In the entries that follow, the lines from the one with "25 PRE CLEAN: 15 s, gas Ar, bias 250 V (*)" through the one with "31 PEB: KrF resist, 90 s" are the ones to write out, exactly and with both ends included. Nothing else should appear.

DATA RECORDS -
──────────────────────────────

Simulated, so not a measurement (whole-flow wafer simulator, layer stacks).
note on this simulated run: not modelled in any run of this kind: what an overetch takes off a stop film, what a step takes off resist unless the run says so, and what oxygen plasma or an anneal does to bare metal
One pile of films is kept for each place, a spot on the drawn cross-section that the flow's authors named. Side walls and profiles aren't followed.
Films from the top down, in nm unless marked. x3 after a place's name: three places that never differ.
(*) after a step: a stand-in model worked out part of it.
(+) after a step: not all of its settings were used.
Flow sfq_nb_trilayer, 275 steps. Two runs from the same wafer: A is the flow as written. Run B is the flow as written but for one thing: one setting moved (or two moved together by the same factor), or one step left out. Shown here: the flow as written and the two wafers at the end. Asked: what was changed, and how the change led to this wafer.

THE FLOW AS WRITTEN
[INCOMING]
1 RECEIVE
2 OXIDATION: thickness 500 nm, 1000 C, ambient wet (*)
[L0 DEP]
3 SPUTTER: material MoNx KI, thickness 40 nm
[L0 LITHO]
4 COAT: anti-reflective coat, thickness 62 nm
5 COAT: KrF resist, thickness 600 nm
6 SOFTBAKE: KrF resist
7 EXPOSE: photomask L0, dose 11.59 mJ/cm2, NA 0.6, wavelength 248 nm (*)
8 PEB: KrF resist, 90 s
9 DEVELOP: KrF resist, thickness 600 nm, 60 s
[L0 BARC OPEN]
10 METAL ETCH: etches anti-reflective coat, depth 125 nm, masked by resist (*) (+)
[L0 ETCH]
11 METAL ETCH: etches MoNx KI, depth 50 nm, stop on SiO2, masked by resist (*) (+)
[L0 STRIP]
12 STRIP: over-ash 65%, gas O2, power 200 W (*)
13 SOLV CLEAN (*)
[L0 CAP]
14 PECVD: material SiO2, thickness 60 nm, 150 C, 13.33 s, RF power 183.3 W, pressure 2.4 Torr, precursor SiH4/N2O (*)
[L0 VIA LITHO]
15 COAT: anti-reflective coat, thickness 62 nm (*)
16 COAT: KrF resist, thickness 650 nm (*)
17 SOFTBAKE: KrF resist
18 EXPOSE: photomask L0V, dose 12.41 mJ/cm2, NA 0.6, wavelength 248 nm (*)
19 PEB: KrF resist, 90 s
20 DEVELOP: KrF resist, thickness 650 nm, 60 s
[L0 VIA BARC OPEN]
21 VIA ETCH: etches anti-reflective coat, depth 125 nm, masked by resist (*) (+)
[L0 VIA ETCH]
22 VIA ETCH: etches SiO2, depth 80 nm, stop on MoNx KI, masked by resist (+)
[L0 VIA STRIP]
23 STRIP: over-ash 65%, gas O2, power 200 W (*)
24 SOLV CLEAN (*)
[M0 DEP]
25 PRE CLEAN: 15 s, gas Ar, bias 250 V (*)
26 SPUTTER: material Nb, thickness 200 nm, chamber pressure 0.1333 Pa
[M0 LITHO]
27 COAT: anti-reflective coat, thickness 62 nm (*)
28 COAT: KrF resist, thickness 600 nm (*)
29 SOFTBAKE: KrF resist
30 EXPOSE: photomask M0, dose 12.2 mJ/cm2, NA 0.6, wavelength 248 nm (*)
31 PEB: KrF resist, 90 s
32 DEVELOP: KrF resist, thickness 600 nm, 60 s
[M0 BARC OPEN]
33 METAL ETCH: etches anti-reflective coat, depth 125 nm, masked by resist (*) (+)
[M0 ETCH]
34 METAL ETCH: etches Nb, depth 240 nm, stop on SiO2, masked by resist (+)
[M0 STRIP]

──────────────────────────────

TASK OUTPUT -
25 PRE CLEAN: 15 s, gas Ar, bias 250 V (*)
26 SPUTTER: material Nb, thickness 200 nm, chamber pressure 0.1333 Pa
[M0 LITHO]
27 COAT: anti-reflective coat, thickness 62 nm (*)
28 COAT: KrF resist, thickness 600 nm (*)
29 SOFTBAKE: KrF resist
30 EXPOSE: photomask M0, dose 12.2 mJ/cm2, NA 0.6, wavelength 248 nm (*)
31 PEB: KrF resist, 90 s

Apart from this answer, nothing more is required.